╭─ ENTRIES SUPPLIED
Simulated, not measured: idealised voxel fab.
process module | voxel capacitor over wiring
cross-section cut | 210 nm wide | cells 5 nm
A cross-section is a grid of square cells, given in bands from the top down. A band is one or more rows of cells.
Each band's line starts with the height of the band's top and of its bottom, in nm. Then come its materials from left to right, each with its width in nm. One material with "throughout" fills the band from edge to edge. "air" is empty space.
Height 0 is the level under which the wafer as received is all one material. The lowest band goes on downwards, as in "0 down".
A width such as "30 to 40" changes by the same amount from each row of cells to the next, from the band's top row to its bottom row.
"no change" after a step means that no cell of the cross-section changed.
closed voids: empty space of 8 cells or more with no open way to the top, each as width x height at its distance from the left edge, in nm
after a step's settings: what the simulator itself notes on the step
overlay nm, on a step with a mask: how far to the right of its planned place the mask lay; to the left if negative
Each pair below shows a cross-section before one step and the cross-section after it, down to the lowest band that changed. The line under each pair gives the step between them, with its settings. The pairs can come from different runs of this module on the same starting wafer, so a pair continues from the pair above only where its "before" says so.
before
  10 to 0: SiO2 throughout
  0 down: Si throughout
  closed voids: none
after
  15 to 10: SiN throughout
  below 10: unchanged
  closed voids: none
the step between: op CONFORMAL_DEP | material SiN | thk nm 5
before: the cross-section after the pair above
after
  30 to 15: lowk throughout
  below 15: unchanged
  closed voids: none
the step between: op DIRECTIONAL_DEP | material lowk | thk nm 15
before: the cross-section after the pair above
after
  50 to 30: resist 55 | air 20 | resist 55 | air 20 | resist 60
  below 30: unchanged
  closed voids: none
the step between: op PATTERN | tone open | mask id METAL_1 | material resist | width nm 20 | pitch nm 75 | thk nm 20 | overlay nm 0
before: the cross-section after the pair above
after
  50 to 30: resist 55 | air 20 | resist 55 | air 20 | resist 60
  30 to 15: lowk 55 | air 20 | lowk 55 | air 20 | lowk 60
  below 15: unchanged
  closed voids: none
╰─

Restate, word for word and with nothing added, the lines from the first line of the listing through the one where "A cross-section is" stands.

• _WRITTEN RESPONSE_:
Simulated, not measured: idealised voxel fab.
process module | voxel capacitor over wiring
cross-section cut | 210 nm wide | cells 5 nm
A cross-section is a grid of square cells, given in bands from the top down. A band is one or more rows of cells.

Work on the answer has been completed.